* Work item *
What is wanted is an exact copy of all the entries.

* Provided material *
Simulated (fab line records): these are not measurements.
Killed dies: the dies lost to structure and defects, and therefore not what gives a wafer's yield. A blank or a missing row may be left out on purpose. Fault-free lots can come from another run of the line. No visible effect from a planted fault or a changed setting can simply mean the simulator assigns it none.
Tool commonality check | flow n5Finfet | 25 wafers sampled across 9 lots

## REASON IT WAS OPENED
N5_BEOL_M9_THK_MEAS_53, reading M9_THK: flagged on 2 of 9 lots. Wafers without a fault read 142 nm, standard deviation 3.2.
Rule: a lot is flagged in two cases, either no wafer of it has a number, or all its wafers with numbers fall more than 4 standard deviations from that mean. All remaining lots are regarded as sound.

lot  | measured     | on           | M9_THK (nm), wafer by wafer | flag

* Your solution *
Simulated (fab line records): these are not measurements.
Killed dies: the dies lost to structure and defects, and therefore not what gives a wafer's yield. A blank or a missing row may be left out on purpose. Fault-free lots can come from another run of the line. No visible effect from a planted fault or a changed setting can simply mean the simulator assigns it none.
Tool commonality check | flow n5Finfet | 25 wafers sampled across 9 lots

## REASON IT WAS OPENED
N5_BEOL_M9_THK_MEAS_53, reading M9_THK: flagged on 2 of 9 lots. Wafers without a fault read 142 nm, standard deviation 3.2.
Rule: a lot is flagged in two cases, either no wafer of it has a number, or all its wafers with numbers fall more than 4 standard deviations from that mean. All remaining lots are regarded as sound.

lot  | measured     | on           | M9_THK (nm), wafer by wafer | flag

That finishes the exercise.